:::

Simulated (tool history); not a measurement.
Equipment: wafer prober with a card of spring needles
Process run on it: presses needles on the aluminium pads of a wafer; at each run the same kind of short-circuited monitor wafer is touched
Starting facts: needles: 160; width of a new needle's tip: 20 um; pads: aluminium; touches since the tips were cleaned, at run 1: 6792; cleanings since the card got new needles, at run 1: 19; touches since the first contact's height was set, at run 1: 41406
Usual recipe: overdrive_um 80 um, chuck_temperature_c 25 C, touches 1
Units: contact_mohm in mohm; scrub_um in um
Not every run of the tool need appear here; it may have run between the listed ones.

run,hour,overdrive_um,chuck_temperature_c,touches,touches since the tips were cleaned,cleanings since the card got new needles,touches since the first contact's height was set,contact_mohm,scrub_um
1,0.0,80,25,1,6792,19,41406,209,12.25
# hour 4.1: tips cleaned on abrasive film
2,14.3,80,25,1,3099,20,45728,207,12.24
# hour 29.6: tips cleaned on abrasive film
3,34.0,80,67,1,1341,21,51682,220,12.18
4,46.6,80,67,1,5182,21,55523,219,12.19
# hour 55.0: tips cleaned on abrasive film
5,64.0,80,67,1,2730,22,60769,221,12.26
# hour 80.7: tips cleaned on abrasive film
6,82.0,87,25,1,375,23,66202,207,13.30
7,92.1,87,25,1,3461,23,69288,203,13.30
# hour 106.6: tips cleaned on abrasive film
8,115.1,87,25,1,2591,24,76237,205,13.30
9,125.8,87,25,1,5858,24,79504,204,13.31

:::

:: Work order ::
Could you return all the data above exactly as it appears?

:: Exercise answer ::
Simulated (tool history); not a measurement.
Equipment: wafer prober with a card of spring needles
Process run on it: presses needles on the aluminium pads of a wafer; at each run the same kind of short-circuited monitor wafer is touched
Starting facts: needles: 160; width of a new needle's tip: 20 um; pads: aluminium; touches since the tips were cleaned, at run 1: 6792; cleanings since the card got new needles, at run 1: 19; touches since the first contact's height was set, at run 1: 41406
Usual recipe: overdrive_um 80 um, chuck_temperature_c 25 C, touches 1
Units: contact_mohm in mohm; scrub_um in um
Not every run of the tool need appear here; it may have run between the listed ones.

run,hour,overdrive_um,chuck_temperature_c,touches,touches since the tips were cleaned,cleanings since the card got new needles,touches since the first contact's height was set,contact_mohm,scrub_um
1,0.0,80,25,1,6792,19,41406,209,12.25
# hour 4.1: tips cleaned on abrasive film
2,14.3,80,25,1,3099,20,45728,207,12.24
# hour 29.6: tips cleaned on abrasive film
3,34.0,80,67,1,1341,21,51682,220,12.18
4,46.6,80,67,1,5182,21,55523,219,12.19
# hour 55.0: tips cleaned on abrasive film
5,64.0,80,67,1,2730,22,60769,221,12.26
# hour 80.7: tips cleaned on abrasive film
6,82.0,87,25,1,375,23,66202,207,13.30
7,92.1,87,25,1,3461,23,69288,203,13.30
# hour 106.6: tips cleaned on abrasive film
8,115.1,87,25,1,2591,24,76237,205,13.30
9,125.8,87,25,1,5858,24,79504,204,13.31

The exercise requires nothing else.